▸ Extracted information:
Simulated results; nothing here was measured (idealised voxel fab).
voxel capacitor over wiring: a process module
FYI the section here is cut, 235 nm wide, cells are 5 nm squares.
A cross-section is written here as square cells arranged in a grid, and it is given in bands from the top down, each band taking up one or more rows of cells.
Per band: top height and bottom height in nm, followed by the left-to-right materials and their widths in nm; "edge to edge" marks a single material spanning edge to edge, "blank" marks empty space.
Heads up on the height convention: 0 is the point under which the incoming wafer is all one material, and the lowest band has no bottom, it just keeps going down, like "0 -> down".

▸ Work order: Retype each record, matching it exactly.

▸ Response:
Simulated results; nothing here was measured (idealised voxel fab).
voxel capacitor over wiring: a process module
FYI the section here is cut, 235 nm wide, cells are 5 nm squares.
A cross-section is written here as square cells arranged in a grid, and it is given in bands from the top down, each band taking up one or more rows of cells.
Per band: top height and bottom height in nm, followed by the left-to-right materials and their widths in nm; "edge to edge" marks a single material spanning edge to edge, "blank" marks empty space.
Heads up on the height convention: 0 is the point under which the incoming wafer is all one material, and the lowest band has no bottom, it just keeps going down, like "0 -> down".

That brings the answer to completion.